• **Action item**:
Output a verbatim copy of the data, cut off after the line that contains "of its cells.".

• **Listed entries**:
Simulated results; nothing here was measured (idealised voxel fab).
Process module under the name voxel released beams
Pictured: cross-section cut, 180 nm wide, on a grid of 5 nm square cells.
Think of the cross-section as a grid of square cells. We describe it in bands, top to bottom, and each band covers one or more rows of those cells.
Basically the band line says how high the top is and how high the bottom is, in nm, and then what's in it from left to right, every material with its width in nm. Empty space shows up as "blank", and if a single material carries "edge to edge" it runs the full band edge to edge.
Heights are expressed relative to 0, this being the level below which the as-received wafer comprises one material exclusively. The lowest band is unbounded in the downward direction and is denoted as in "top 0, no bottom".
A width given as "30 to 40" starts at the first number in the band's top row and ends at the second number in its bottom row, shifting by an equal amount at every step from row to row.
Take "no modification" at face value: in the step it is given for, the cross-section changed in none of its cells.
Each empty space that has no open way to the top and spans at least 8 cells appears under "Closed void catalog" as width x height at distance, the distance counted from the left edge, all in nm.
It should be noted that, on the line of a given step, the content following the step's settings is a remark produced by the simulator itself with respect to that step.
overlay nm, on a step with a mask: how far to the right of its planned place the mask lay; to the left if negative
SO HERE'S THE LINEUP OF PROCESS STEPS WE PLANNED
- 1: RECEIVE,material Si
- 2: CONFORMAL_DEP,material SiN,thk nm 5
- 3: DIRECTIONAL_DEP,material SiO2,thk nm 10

• **Result**:
Simulated results; nothing here was measured (idealised voxel fab).
Process module under the name voxel released beams
Pictured: cross-section cut, 180 nm wide, on a grid of 5 nm square cells.
Think of the cross-section as a grid of square cells. We describe it in bands, top to bottom, and each band covers one or more rows of those cells.
Basically the band line says how high the top is and how high the bottom is, in nm, and then what's in it from left to right, every material with its width in nm. Empty space shows up as "blank", and if a single material carries "edge to edge" it runs the full band edge to edge.
Heights are expressed relative to 0, this being the level below which the as-received wafer comprises one material exclusively. The lowest band is unbounded in the downward direction and is denoted as in "top 0, no bottom".
A width given as "30 to 40" starts at the first number in the band's top row and ends at the second number in its bottom row, shifting by an equal amount at every step from row to row.
Take "no modification" at face value: in the step it is given for, the cross-section changed in none of its cells.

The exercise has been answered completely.